^^^^^^^^^^^^^^^^

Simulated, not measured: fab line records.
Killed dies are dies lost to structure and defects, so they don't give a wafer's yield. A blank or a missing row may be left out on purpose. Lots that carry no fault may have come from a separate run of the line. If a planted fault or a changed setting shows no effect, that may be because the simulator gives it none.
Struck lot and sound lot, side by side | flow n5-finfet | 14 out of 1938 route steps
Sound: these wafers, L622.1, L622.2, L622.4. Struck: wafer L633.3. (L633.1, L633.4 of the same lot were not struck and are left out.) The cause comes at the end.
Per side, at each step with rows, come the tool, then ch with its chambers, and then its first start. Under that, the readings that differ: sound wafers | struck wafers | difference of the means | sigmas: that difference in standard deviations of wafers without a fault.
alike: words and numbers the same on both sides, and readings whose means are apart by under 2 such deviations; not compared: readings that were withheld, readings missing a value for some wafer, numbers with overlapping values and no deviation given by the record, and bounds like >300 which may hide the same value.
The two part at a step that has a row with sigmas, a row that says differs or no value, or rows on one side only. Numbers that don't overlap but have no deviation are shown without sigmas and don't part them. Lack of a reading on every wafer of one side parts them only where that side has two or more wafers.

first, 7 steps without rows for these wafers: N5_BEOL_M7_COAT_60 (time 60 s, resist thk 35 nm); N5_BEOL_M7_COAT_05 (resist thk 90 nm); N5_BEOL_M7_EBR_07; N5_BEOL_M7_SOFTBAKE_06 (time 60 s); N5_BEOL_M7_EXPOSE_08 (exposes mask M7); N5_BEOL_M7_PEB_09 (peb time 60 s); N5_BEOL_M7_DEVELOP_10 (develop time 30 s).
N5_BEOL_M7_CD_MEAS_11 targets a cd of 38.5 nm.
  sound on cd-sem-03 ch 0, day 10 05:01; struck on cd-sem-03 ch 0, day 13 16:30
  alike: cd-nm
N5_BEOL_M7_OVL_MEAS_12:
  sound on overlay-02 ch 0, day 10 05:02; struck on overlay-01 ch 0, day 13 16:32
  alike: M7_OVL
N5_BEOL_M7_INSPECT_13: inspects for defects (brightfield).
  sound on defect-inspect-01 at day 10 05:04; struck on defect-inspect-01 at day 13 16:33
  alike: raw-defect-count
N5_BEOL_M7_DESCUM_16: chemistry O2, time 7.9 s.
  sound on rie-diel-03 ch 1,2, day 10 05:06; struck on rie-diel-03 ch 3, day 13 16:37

^^^^^^^^^^^^^^^^

- **ASSIGNMENT**:
Could you write out exactly the lines above, starting at the first one and ending with the line that has "Per side, at"?

- **RESPONSE**:
Simulated, not measured: fab line records.
Killed dies are dies lost to structure and defects, so they don't give a wafer's yield. A blank or a missing row may be left out on purpose. Lots that carry no fault may have come from a separate run of the line. If a planted fault or a changed setting shows no effect, that may be because the simulator gives it none.
Struck lot and sound lot, side by side | flow n5-finfet | 14 out of 1938 route steps
Sound: these wafers, L622.1, L622.2, L622.4. Struck: wafer L633.3. (L633.1, L633.4 of the same lot were not struck and are left out.) The cause comes at the end.
Per side, at each step with rows, come the tool, then ch with its chambers, and then its first start. Under that, the readings that differ: sound wafers | struck wafers | difference of the means | sigmas: that difference in standard deviations of wafers without a fault.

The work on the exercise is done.